## WORK TASK
The lines below are to be quoted exactly, from the first through the one that contains "Comment 4: The".

• • • • • • •
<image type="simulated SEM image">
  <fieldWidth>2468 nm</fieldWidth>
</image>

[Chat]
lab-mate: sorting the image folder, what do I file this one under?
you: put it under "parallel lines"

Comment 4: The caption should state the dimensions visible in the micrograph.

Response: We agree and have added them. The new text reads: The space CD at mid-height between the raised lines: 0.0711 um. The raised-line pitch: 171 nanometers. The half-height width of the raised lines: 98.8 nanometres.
• • • • • • •

## WORKED SOLUTION
<image type="simulated SEM image">
  <fieldWidth>2468 nm</fieldWidth>
</image>

[Chat]
lab-mate: sorting the image folder, what do I file this one under?
you: put it under "parallel lines"

Comment 4: The caption should state the dimensions visible in the micrograph.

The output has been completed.